**Assignment**
Your task is to print each record exactly as it reads.

■ ■ ■ ■ ■

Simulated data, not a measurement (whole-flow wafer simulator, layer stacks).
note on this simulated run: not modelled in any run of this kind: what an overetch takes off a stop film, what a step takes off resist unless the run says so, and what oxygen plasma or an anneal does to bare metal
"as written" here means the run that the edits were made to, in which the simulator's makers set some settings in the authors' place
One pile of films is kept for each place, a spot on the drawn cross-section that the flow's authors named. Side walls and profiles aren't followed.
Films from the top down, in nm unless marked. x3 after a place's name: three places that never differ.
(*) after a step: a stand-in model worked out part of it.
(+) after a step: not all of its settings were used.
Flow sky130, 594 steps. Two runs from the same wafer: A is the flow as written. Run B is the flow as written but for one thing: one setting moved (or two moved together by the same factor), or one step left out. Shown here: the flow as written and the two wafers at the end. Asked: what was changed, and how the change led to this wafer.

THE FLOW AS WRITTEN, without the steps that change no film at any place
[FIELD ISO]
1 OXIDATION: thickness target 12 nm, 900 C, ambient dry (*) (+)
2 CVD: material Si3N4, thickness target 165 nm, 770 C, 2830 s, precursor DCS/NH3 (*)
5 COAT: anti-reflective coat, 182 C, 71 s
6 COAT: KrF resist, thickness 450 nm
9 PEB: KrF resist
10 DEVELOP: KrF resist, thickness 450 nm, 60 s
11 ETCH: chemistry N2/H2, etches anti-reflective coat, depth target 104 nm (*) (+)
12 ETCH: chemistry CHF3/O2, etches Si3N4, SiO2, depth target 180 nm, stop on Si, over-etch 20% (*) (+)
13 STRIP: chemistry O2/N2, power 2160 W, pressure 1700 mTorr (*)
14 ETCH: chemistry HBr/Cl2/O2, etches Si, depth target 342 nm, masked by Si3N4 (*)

■ ■ ■ ■ ■

**Task response**
Simulated data, not a measurement (whole-flow wafer simulator, layer stacks).
note on this simulated run: not modelled in any run of this kind: what an overetch takes off a stop film, what a step takes off resist unless the run says so, and what oxygen plasma or an anneal does to bare metal
"as written" here means the run that the edits were made to, in which the simulator's makers set some settings in the authors' place
One pile of films is kept for each place, a spot on the drawn cross-section that the flow's authors named. Side walls and profiles aren't followed.
Films from the top down, in nm unless marked. x3 after a place's name: three places that never differ.
(*) after a step: a stand-in model worked out part of it.
(+) after a step: not all of its settings were used.
Flow sky130, 594 steps. Two runs from the same wafer: A is the flow as written. Run B is the flow as written but for one thing: one setting moved (or two moved together by the same factor), or one step left out. Shown here: the flow as written and the two wafers at the end. Asked: what was changed, and how the change led to this wafer.

THE FLOW AS WRITTEN, without the steps that change no film at any place
[FIELD ISO]
1 OXIDATION: thickness target 12 nm, 900 C, ambient dry (*) (+)
2 CVD: material Si3N4, thickness target 165 nm, 770 C, 2830 s, precursor DCS/NH3 (*)
5 COAT: anti-reflective coat, 182 C, 71 s
6 COAT: KrF resist, thickness 450 nm
9 PEB: KrF resist
10 DEVELOP: KrF resist, thickness 450 nm, 60 s
11 ETCH: chemistry N2/H2, etches anti-reflective coat, depth target 104 nm (*) (+)
12 ETCH: chemistry CHF3/O2, etches Si3N4, SiO2, depth target 180 nm, stop on Si, over-etch 20% (*) (+)
13 STRIP: chemistry O2/N2, power 2160 W, pressure 1700 mTorr (*)
14 ETCH: chemistry HBr/Cl2/O2, etches Si, depth target 342 nm, masked by Si3N4 (*)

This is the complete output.